REQUIRED ACTION:
Word for word, repeat each of the records below.

____________________
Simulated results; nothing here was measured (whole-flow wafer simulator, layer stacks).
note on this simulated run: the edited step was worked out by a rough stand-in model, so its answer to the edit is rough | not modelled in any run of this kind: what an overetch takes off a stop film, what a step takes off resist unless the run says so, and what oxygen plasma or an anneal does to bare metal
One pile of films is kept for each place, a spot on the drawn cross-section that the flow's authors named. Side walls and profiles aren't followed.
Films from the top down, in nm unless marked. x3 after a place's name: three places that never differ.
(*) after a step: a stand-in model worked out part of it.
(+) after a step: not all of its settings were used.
____________________

EXERCISE RESULT:
Simulated results; nothing here was measured (whole-flow wafer simulator, layer stacks).
note on this simulated run: the edited step was worked out by a rough stand-in model, so its answer to the edit is rough | not modelled in any run of this kind: what an overetch takes off a stop film, what a step takes off resist unless the run says so, and what oxygen plasma or an anneal does to bare metal
One pile of films is kept for each place, a spot on the drawn cross-section that the flow's authors named. Side walls and profiles aren't followed.
Films from the top down, in nm unless marked. x3 after a place's name: three places that never differ.
(*) after a step: a stand-in model worked out part of it.
(+) after a step: not all of its settings were used.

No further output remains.